────

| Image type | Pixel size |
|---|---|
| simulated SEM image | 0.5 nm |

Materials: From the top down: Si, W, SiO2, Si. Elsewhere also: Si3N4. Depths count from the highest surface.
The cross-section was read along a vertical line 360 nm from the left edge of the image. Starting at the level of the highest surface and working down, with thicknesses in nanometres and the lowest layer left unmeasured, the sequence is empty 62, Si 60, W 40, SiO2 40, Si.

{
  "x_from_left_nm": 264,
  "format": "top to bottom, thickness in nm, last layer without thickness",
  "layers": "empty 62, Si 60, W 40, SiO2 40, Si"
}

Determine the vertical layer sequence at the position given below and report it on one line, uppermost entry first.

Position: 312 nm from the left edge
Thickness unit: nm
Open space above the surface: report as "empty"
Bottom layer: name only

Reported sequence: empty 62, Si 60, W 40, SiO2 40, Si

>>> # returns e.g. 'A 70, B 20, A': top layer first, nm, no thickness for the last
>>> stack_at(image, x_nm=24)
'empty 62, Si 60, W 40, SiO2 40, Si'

────

From the top of the listing above, restate each line word for word up to and including the line with "Materials: From the"; add nothing else.

| Image type | Pixel size |
|---|---|
| simulated SEM image | 0.5 nm |

Materials: From the top down: Si, W, SiO2, Si. Elsewhere also: Si3N4. Depths count from the highest surface.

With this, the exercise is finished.